Work item: Stop at the line containing "run 11 day=1.842": every line of the listing from the first up to that one must be set down exactly.

[[ Listed entries open ]]

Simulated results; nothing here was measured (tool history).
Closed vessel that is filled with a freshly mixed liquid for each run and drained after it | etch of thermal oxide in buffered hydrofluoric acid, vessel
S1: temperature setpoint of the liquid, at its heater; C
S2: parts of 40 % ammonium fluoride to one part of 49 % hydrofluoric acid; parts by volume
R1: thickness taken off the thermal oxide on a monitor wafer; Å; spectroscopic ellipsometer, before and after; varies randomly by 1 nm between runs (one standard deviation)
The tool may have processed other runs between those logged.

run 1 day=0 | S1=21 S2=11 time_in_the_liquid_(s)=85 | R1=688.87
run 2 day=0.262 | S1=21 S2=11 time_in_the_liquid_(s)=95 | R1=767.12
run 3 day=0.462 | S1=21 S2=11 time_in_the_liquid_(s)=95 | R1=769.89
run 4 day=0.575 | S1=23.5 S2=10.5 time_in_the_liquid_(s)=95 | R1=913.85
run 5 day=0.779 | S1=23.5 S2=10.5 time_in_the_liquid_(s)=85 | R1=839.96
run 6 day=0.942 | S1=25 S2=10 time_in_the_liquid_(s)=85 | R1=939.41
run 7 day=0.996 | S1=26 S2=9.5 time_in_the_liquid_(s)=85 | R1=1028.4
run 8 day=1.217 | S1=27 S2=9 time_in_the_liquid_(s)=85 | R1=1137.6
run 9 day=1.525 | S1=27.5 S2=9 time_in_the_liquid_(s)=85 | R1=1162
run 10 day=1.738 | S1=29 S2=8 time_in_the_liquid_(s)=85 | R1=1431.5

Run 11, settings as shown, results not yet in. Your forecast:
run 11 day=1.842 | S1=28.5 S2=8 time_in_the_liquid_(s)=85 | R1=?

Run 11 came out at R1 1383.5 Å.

[[ Listed entries closed ]]

Worked solution:
Simulated results; nothing here was measured (tool history).
Closed vessel that is filled with a freshly mixed liquid for each run and drained after it | etch of thermal oxide in buffered hydrofluoric acid, vessel
S1: temperature setpoint of the liquid, at its heater; C
S2: parts of 40 % ammonium fluoride to one part of 49 % hydrofluoric acid; parts by volume
R1: thickness taken off the thermal oxide on a monitor wafer; Å; spectroscopic ellipsometer, before and after; varies randomly by 1 nm between runs (one standard deviation)
The tool may have processed other runs between those logged.

run 1 day=0 | S1=21 S2=11 time_in_the_liquid_(s)=85 | R1=688.87
run 2 day=0.262 | S1=21 S2=11 time_in_the_liquid_(s)=95 | R1=767.12
run 3 day=0.462 | S1=21 S2=11 time_in_the_liquid_(s)=95 | R1=769.89
run 4 day=0.575 | S1=23.5 S2=10.5 time_in_the_liquid_(s)=95 | R1=913.85
run 5 day=0.779 | S1=23.5 S2=10.5 time_in_the_liquid_(s)=85 | R1=839.96
run 6 day=0.942 | S1=25 S2=10 time_in_the_liquid_(s)=85 | R1=939.41
run 7 day=0.996 | S1=26 S2=9.5 time_in_the_liquid_(s)=85 | R1=1028.4
run 8 day=1.217 | S1=27 S2=9 time_in_the_liquid_(s)=85 | R1=1137.6
run 9 day=1.525 | S1=27.5 S2=9 time_in_the_liquid_(s)=85 | R1=1162
run 10 day=1.738 | S1=29 S2=8 time_in_the_liquid_(s)=85 | R1=1431.5

Run 11, settings as shown, results not yet in. Your forecast:
run 11 day=1.842 | S1=28.5 S2=8 time_in_the_liquid_(s)=85 | R1=?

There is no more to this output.